» **ACTIVITY**:
Your task is to copy the stretch of lines in the records below that begins with the line containing "Process: pumps coolant" and ends with the line containing "Not every run", exactly as written, with nothing added.

========================================
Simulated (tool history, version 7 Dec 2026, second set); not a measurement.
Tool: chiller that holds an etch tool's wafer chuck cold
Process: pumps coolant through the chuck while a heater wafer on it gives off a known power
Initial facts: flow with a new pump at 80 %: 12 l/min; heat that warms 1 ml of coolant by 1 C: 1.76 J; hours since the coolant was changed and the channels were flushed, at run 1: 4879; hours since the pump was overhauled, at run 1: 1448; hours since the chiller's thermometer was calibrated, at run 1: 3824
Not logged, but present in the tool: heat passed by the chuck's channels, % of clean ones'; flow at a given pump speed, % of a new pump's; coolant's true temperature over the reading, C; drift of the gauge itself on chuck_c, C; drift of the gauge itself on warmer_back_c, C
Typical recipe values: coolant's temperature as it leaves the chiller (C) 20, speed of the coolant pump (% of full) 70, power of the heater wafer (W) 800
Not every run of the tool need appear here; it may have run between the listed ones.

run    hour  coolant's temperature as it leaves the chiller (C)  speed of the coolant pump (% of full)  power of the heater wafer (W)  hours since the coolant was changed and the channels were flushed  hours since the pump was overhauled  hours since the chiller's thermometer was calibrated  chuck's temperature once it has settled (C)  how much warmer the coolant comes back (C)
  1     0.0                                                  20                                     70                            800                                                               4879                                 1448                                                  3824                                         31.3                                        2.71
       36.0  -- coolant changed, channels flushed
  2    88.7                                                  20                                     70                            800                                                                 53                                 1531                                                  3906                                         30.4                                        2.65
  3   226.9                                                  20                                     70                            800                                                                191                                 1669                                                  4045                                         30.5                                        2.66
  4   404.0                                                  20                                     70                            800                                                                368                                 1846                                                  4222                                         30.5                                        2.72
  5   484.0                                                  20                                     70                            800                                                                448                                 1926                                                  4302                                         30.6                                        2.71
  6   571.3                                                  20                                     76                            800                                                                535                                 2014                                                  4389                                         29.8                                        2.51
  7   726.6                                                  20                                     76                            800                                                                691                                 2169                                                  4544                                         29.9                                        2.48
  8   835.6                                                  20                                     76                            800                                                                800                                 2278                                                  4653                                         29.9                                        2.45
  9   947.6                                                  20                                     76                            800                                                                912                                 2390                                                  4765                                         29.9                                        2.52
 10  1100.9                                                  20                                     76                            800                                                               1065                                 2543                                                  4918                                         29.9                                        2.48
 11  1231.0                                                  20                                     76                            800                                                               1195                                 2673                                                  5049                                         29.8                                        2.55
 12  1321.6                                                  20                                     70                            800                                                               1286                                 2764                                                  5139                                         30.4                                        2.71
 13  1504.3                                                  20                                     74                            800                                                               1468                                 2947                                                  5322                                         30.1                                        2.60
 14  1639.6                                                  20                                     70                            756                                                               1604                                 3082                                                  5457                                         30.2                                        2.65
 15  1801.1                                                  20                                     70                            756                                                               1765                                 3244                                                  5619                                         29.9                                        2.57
========================================

» **WRITTEN SOLUTION**:
Process: pumps coolant through the chuck while a heater wafer on it gives off a known power
Initial facts: flow with a new pump at 80 %: 12 l/min; heat that warms 1 ml of coolant by 1 C: 1.76 J; hours since the coolant was changed and the channels were flushed, at run 1: 4879; hours since the pump was overhauled, at run 1: 1448; hours since the chiller's thermometer was calibrated, at run 1: 3824
Not logged, but present in the tool: heat passed by the chuck's channels, % of clean ones'; flow at a given pump speed, % of a new pump's; coolant's true temperature over the reading, C; drift of the gauge itself on chuck_c, C; drift of the gauge itself on warmer_back_c, C
Typical recipe values: coolant's temperature as it leaves the chiller (C) 20, speed of the coolant pump (% of full) 70, power of the heater wafer (W) 800
Not every run of the tool need appear here; it may have run between the listed ones.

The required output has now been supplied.